Start of Excerpted data
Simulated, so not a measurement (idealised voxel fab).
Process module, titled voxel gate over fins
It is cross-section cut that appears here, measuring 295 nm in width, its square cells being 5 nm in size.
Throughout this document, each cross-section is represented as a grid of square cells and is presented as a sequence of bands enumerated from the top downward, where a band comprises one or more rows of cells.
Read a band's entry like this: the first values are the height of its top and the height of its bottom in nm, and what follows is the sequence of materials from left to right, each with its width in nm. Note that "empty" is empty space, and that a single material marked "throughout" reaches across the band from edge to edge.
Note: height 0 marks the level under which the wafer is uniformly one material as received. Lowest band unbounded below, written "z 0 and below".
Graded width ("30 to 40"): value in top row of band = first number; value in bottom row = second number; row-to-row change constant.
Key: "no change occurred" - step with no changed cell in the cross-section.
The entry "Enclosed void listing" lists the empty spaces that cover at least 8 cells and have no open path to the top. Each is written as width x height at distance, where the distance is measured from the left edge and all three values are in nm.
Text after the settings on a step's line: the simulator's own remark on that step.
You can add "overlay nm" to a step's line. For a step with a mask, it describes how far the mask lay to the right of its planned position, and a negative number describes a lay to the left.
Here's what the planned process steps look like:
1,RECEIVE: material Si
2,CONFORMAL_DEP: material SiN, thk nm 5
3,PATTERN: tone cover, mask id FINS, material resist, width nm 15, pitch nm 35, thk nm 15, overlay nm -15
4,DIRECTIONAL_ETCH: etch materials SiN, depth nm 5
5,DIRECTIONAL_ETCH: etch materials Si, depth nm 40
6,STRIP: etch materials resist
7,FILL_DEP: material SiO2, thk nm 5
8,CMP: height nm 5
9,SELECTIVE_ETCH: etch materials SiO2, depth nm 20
End of Excerpted data

Assignment:
Set down the entire listing once more, keeping every line exactly as it reads.

Exercise output:
Simulated, so not a measurement (idealised voxel fab).
Process module, titled voxel gate over fins
It is cross-section cut that appears here, measuring 295 nm in width, its square cells being 5 nm in size.
Throughout this document, each cross-section is represented as a grid of square cells and is presented as a sequence of bands enumerated from the top downward, where a band comprises one or more rows of cells.
Read a band's entry like this: the first values are the height of its top and the height of its bottom in nm, and what follows is the sequence of materials from left to right, each with its width in nm. Note that "empty" is empty space, and that a single material marked "throughout" reaches across the band from edge to edge.
Note: height 0 marks the level under which the wafer is uniformly one material as received. Lowest band unbounded below, written "z 0 and below".
Graded width ("30 to 40"): value in top row of band = first number; value in bottom row = second number; row-to-row change constant.
Key: "no change occurred" - step with no changed cell in the cross-section.
The entry "Enclosed void listing" lists the empty spaces that cover at least 8 cells and have no open path to the top. Each is written as width x height at distance, where the distance is measured from the left edge and all three values are in nm.
Text after the settings on a step's line: the simulator's own remark on that step.
You can add "overlay nm" to a step's line. For a step with a mask, it describes how far the mask lay to the right of its planned position, and a negative number describes a lay to the left.
Here's what the planned process steps look like:
1,RECEIVE: material Si
2,CONFORMAL_DEP: material SiN, thk nm 5
3,PATTERN: tone cover, mask id FINS, material resist, width nm 15, pitch nm 35, thk nm 15, overlay nm -15
4,DIRECTIONAL_ETCH: etch materials SiN, depth nm 5
5,DIRECTIONAL_ETCH: etch materials Si, depth nm 40
6,STRIP: etch materials resist
7,FILL_DEP: material SiO2, thk nm 5
8,CMP: height nm 5
9,SELECTIVE_ETCH: etch materials SiO2, depth nm 20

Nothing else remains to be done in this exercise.